== Work task ==
Make an exact copy of the lines starting at the top of the listing below and ending at the line that contains "raised or low", inclusive.

== Listed records ==
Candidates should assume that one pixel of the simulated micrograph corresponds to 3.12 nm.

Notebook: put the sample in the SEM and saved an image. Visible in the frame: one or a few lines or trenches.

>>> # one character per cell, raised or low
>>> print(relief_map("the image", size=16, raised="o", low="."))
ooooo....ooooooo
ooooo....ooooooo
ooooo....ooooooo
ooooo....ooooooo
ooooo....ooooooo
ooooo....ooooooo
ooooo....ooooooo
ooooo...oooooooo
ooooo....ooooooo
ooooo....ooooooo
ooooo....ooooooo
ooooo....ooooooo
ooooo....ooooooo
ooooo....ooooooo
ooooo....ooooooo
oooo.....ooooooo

== Problem solution ==
Candidates should assume that one pixel of the simulated micrograph corresponds to 3.12 nm.

Notebook: put the sample in the SEM and saved an image. Visible in the frame: one or a few lines or trenches.

>>> # one character per cell, raised or low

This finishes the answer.